Segment Open

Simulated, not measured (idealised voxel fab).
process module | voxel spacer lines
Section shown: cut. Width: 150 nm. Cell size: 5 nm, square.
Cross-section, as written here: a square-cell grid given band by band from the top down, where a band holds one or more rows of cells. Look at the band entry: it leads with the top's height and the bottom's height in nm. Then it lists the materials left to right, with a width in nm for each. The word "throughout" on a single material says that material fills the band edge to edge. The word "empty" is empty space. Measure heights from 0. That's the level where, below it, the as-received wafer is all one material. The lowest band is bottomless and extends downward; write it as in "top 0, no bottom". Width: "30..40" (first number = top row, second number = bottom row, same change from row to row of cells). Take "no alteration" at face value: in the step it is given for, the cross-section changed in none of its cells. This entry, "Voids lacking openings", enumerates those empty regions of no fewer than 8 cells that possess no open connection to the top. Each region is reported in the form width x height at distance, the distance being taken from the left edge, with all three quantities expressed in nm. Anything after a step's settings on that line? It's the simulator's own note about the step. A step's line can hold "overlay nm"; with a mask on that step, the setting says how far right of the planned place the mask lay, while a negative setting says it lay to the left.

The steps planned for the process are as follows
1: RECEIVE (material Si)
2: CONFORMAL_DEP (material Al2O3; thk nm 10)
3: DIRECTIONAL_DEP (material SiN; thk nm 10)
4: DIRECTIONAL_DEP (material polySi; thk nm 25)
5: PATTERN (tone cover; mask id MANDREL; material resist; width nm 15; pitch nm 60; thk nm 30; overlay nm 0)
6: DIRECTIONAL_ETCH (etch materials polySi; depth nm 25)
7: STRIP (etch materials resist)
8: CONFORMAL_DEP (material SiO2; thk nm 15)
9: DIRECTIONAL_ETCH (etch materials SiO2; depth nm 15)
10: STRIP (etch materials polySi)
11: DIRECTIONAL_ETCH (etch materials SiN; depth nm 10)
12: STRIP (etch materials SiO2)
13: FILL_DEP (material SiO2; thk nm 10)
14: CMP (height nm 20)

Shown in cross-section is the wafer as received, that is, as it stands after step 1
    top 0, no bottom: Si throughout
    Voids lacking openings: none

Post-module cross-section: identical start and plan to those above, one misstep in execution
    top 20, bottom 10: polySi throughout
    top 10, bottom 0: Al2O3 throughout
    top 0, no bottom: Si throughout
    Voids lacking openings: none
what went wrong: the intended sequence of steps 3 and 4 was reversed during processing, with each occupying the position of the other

Segment Closed

#### Activity:
The entries above hold the needed span. Transcribe exactly the lines from the one with "8: CONFORMAL_DEP (material SiO2; thk nm 15)" to the one with "14: CMP (height nm 20)", both included.

#### Expected answer:
8: CONFORMAL_DEP (material SiO2; thk nm 15)
9: DIRECTIONAL_ETCH (etch materials SiO2; depth nm 15)
10: STRIP (etch materials polySi)
11: DIRECTIONAL_ETCH (etch materials SiN; depth nm 10)
12: STRIP (etch materials SiO2)
13: FILL_DEP (material SiO2; thk nm 10)
14: CMP (height nm 20)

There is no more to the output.